**Given information:**
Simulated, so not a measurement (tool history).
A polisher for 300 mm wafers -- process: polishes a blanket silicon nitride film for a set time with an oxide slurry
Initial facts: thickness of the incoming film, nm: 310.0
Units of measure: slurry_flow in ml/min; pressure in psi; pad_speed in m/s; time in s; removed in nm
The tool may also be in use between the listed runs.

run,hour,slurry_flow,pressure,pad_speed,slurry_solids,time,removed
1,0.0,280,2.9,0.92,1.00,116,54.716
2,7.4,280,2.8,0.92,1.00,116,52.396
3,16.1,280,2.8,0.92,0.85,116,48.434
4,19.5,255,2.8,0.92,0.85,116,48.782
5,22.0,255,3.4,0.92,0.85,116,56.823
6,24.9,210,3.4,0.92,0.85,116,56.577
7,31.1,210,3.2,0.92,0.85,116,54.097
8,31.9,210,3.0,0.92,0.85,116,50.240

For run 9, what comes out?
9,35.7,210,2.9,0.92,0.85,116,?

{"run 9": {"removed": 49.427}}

**Assignment:**
Your answer must consist only of the lines from the start of the records above through the line with "Initial facts: thickness", each retyped exactly.

**Written reply:**
Simulated, so not a measurement (tool history).
A polisher for 300 mm wafers -- process: polishes a blanket silicon nitride film for a set time with an oxide slurry
Initial facts: thickness of the incoming film, nm: 310.0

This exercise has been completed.